▸ **Data extract**
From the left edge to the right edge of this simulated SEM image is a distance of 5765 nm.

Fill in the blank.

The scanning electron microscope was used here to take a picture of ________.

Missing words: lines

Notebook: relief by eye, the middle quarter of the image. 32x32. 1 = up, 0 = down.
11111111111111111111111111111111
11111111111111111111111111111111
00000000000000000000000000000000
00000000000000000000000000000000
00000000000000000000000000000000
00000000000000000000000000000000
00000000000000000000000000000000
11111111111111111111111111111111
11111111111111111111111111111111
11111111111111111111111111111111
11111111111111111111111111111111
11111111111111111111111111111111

▸ **Work item**
Every record above is to be written out exactly.

▸ **Reply**
From the left edge to the right edge of this simulated SEM image is a distance of 5765 nm.

Fill in the blank.

The scanning electron microscope was used here to take a picture of ________.

Missing words: lines

Notebook: relief by eye, the middle quarter of the image. 32x32. 1 = up, 0 = down.
11111111111111111111111111111111
11111111111111111111111111111111
00000000000000000000000000000000
00000000000000000000000000000000
00000000000000000000000000000000
00000000000000000000000000000000
00000000000000000000000000000000
11111111111111111111111111111111
11111111111111111111111111111111
11111111111111111111111111111111
11111111111111111111111111111111
11111111111111111111111111111111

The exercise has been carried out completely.